> Extracted entries
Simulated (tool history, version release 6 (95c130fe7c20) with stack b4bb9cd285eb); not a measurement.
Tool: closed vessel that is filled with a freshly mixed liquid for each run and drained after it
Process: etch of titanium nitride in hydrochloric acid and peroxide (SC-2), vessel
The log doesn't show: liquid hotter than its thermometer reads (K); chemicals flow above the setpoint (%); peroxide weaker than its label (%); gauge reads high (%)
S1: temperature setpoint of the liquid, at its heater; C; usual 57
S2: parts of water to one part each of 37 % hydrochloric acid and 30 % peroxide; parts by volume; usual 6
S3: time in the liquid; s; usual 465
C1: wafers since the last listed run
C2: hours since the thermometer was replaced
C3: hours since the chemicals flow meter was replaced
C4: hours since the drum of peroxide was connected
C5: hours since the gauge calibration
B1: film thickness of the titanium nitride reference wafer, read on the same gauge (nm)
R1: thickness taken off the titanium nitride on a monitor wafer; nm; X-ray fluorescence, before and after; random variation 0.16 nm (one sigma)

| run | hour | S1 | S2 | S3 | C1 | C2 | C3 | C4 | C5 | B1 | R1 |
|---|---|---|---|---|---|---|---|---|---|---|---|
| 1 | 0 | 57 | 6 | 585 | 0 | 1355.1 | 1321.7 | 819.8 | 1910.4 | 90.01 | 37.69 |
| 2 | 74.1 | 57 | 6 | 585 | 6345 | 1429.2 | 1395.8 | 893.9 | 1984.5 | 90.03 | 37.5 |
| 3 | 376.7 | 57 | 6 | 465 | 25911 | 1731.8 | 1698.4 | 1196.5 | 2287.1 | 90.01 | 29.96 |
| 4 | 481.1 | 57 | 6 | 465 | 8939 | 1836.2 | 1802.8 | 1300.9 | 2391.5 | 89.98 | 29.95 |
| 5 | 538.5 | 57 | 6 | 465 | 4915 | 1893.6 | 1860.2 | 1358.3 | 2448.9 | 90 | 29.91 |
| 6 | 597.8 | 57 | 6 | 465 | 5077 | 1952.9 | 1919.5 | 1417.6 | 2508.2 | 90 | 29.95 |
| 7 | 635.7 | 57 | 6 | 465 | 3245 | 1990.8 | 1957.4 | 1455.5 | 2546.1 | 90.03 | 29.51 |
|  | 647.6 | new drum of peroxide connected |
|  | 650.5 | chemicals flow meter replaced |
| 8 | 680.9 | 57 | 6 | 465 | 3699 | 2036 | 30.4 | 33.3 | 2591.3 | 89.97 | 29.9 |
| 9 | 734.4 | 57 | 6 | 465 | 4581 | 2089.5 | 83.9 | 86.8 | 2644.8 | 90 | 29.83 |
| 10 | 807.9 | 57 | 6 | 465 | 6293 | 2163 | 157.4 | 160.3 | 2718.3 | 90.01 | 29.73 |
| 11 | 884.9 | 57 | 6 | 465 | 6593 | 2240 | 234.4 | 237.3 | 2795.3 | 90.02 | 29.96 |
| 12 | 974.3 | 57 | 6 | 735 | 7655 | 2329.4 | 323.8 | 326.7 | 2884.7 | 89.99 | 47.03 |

> Work item
The first line of the entries above and every line after it, up to and including the line with "Process: etch of", should be set down exactly.

> Your solution
Simulated (tool history, version release 6 (95c130fe7c20) with stack b4bb9cd285eb); not a measurement.
Tool: closed vessel that is filled with a freshly mixed liquid for each run and drained after it
Process: etch of titanium nitride in hydrochloric acid and peroxide (SC-2), vessel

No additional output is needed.